■ **Assigned task**
Output every line of the material exactly.

■ **Record excerpts**
*** Block opens ***

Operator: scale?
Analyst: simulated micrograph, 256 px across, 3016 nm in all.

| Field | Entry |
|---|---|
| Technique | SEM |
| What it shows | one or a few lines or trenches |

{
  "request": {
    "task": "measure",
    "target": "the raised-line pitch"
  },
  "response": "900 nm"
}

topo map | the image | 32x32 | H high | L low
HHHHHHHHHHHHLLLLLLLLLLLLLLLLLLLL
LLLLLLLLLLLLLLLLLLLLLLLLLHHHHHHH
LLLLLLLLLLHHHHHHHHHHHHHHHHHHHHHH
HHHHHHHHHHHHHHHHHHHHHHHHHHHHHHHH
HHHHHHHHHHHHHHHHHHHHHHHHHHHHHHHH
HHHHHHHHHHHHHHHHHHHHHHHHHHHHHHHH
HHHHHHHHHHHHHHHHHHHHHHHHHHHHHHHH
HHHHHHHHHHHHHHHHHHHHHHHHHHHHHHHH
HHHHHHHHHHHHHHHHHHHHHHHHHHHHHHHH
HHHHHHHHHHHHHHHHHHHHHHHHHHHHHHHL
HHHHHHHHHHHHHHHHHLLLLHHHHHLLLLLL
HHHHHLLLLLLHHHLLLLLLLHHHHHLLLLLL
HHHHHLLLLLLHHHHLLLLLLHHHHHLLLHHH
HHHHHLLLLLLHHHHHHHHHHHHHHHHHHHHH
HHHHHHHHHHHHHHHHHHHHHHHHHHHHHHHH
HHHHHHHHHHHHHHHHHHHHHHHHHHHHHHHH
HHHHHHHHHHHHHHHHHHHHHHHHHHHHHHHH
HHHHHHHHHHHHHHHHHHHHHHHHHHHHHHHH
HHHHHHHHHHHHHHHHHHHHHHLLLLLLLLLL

*** Block closes ***

■ **Response area**
Operator: scale?
Analyst: simulated micrograph, 256 px across, 3016 nm in all.

| Field | Entry |
|---|---|
| Technique | SEM |
| What it shows | one or a few lines or trenches |

{
  "request": {
    "task": "measure",
    "target": "the raised-line pitch"
  },
  "response": "900 nm"
}

topo map | the image | 32x32 | H high | L low
HHHHHHHHHHHHLLLLLLLLLLLLLLLLLLLL
LLLLLLLLLLLLLLLLLLLLLLLLLHHHHHHH
LLLLLLLLLLHHHHHHHHHHHHHHHHHHHHHH
HHHHHHHHHHHHHHHHHHHHHHHHHHHHHHHH
HHHHHHHHHHHHHHHHHHHHHHHHHHHHHHHH
HHHHHHHHHHHHHHHHHHHHHHHHHHHHHHHH
HHHHHHHHHHHHHHHHHHHHHHHHHHHHHHHH
HHHHHHHHHHHHHHHHHHHHHHHHHHHHHHHH
HHHHHHHHHHHHHHHHHHHHHHHHHHHHHHHH
HHHHHHHHHHHHHHHHHHHHHHHHHHHHHHHL
HHHHHHHHHHHHHHHHHLLLLHHHHHLLLLLL
HHHHHLLLLLLHHHLLLLLLLHHHHHLLLLLL
HHHHHLLLLLLHHHHLLLLLLHHHHHLLLHHH
HHHHHLLLLLLHHHHHHHHHHHHHHHHHHHHH
HHHHHHHHHHHHHHHHHHHHHHHHHHHHHHHH
HHHHHHHHHHHHHHHHHHHHHHHHHHHHHHHH
HHHHHHHHHHHHHHHHHHHHHHHHHHHHHHHH
HHHHHHHHHHHHHHHHHHHHHHHHHHHHHHHH
HHHHHHHHHHHHHHHHHHHHHHLLLLLLLLLL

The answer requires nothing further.